# RECORD SET
__________

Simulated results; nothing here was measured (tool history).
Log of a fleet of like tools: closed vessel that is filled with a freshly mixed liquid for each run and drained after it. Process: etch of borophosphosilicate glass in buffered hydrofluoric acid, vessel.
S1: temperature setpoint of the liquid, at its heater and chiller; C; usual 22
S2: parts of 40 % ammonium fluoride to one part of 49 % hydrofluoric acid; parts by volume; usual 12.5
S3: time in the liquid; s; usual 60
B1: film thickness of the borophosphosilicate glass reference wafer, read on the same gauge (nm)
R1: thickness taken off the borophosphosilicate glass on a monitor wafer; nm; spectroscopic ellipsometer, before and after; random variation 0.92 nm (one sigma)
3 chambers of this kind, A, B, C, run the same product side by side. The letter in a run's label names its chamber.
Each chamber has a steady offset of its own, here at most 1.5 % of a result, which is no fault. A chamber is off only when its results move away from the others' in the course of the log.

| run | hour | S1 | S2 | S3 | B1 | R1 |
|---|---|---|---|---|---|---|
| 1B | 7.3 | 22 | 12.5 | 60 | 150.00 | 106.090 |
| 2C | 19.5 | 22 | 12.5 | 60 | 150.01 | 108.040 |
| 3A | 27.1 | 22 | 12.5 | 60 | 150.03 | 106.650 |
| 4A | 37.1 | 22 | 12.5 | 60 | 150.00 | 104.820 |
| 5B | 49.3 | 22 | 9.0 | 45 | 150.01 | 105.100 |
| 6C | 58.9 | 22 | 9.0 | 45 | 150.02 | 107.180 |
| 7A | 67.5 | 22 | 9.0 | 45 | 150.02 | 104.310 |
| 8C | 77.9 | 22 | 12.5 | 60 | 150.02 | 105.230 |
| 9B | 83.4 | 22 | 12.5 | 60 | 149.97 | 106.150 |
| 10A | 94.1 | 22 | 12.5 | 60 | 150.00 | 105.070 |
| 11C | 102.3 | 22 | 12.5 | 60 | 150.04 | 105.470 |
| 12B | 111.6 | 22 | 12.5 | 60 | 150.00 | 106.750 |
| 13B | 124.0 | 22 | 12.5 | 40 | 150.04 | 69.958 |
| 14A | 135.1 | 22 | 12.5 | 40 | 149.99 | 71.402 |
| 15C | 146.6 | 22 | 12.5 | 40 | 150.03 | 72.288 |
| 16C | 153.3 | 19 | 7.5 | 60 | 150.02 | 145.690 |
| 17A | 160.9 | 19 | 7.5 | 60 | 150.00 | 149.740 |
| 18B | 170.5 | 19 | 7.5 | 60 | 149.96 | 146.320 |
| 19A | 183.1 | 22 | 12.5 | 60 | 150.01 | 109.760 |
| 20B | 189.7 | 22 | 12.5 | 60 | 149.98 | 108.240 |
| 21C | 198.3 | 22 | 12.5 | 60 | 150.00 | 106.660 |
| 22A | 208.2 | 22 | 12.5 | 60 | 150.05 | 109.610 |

__________

Between the first line of the entries above and the line with "S1: temperature setpoint", both included, copy every line exactly and nothing outside that range.

Simulated results; nothing here was measured (tool history).
Log of a fleet of like tools: closed vessel that is filled with a freshly mixed liquid for each run and drained after it. Process: etch of borophosphosilicate glass in buffered hydrofluoric acid, vessel.
S1: temperature setpoint of the liquid, at its heater and chiller; C; usual 22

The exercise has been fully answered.